[Opening Extracted entries section]

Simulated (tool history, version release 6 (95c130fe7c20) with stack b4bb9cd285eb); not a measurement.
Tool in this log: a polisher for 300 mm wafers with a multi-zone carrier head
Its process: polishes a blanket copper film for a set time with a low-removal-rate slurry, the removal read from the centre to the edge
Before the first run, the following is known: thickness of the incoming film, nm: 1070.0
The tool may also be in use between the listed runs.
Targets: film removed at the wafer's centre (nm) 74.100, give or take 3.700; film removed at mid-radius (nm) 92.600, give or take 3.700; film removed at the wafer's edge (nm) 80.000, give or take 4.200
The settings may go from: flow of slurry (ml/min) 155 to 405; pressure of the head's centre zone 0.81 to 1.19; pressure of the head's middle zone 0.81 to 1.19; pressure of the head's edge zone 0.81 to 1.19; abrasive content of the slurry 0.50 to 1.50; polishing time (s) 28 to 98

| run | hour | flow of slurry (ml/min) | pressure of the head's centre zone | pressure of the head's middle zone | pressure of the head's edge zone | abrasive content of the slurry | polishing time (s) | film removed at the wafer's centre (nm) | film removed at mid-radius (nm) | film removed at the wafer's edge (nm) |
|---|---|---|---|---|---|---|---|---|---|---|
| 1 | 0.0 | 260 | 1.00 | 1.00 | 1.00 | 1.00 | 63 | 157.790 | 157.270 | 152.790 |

[Closing Extracted entries section]

▸ **Work item**: Would you transcribe every entry exactly, leaving nothing out?

▸ **Response**:
Simulated (tool history, version release 6 (95c130fe7c20) with stack b4bb9cd285eb); not a measurement.
Tool in this log: a polisher for 300 mm wafers with a multi-zone carrier head
Its process: polishes a blanket copper film for a set time with a low-removal-rate slurry, the removal read from the centre to the edge
Before the first run, the following is known: thickness of the incoming film, nm: 1070.0
The tool may also be in use between the listed runs.
Targets: film removed at the wafer's centre (nm) 74.100, give or take 3.700; film removed at mid-radius (nm) 92.600, give or take 3.700; film removed at the wafer's edge (nm) 80.000, give or take 4.200
The settings may go from: flow of slurry (ml/min) 155 to 405; pressure of the head's centre zone 0.81 to 1.19; pressure of the head's middle zone 0.81 to 1.19; pressure of the head's edge zone 0.81 to 1.19; abrasive content of the slurry 0.50 to 1.50; polishing time (s) 28 to 98

| run | hour | flow of slurry (ml/min) | pressure of the head's centre zone | pressure of the head's middle zone | pressure of the head's edge zone | abrasive content of the slurry | polishing time (s) | film removed at the wafer's centre (nm) | film removed at mid-radius (nm) | film removed at the wafer's edge (nm) |
|---|---|---|---|---|---|---|---|---|---|---|
| 1 | 0.0 | 260 | 1.00 | 1.00 | 1.00 | 1.00 | 63 | 157.790 | 157.270 | 152.790 |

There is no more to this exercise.